**LISTED RECORDS**:
###

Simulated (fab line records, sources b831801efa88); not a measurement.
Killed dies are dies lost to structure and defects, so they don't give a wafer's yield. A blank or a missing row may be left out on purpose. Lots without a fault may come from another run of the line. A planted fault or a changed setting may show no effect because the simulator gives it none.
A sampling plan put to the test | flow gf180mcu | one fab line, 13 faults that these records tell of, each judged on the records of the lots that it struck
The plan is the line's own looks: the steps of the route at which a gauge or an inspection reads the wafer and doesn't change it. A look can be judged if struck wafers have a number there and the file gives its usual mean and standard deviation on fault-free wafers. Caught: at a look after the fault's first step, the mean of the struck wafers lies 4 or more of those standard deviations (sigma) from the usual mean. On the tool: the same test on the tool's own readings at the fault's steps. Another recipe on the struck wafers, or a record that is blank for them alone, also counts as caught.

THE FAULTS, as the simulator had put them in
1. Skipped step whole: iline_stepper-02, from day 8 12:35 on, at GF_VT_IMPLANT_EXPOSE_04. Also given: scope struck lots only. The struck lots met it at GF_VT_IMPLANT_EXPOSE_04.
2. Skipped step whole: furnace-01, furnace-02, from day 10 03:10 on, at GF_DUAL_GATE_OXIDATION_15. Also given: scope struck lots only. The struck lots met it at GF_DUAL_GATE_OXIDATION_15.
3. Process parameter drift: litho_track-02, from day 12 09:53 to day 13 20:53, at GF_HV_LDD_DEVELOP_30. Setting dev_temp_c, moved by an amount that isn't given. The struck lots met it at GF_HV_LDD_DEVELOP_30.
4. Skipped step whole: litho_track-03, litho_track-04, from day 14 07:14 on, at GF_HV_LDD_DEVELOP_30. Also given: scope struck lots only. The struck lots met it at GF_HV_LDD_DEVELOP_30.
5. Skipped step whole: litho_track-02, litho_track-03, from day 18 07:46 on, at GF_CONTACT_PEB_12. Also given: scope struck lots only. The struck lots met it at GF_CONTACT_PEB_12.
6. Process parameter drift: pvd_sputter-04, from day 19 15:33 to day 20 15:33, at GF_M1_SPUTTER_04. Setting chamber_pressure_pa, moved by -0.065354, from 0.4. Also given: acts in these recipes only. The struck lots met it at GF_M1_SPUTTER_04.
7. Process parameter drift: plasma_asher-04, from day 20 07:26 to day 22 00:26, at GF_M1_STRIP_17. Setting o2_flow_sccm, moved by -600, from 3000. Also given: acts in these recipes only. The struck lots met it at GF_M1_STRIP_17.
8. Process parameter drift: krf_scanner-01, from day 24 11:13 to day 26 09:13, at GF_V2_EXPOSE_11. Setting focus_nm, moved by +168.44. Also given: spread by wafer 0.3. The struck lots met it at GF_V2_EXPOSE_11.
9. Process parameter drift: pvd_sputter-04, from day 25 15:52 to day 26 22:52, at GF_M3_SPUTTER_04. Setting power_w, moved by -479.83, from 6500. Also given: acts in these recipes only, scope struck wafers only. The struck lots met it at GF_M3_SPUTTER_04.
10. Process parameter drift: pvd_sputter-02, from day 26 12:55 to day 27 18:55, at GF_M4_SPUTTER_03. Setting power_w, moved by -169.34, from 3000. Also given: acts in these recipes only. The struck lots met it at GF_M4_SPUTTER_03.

###

**WORK TASK**: Give back every line from the beginning of the records through the line holding "1. Skipped step", exactly as it reads, and leave out the rest.

**TASK RESULT**:
Simulated (fab line records, sources b831801efa88); not a measurement.
Killed dies are dies lost to structure and defects, so they don't give a wafer's yield. A blank or a missing row may be left out on purpose. Lots without a fault may come from another run of the line. A planted fault or a changed setting may show no effect because the simulator gives it none.
A sampling plan put to the test | flow gf180mcu | one fab line, 13 faults that these records tell of, each judged on the records of the lots that it struck
The plan is the line's own looks: the steps of the route at which a gauge or an inspection reads the wafer and doesn't change it. A look can be judged if struck wafers have a number there and the file gives its usual mean and standard deviation on fault-free wafers. Caught: at a look after the fault's first step, the mean of the struck wafers lies 4 or more of those standard deviations (sigma) from the usual mean. On the tool: the same test on the tool's own readings at the fault's steps. Another recipe on the struck wafers, or a record that is blank for them alone, also counts as caught.

THE FAULTS, as the simulator had put them in
1. Skipped step whole: iline_stepper-02, from day 8 12:35 on, at GF_VT_IMPLANT_EXPOSE_04. Also given: scope struck lots only. The struck lots met it at GF_VT_IMPLANT_EXPOSE_04.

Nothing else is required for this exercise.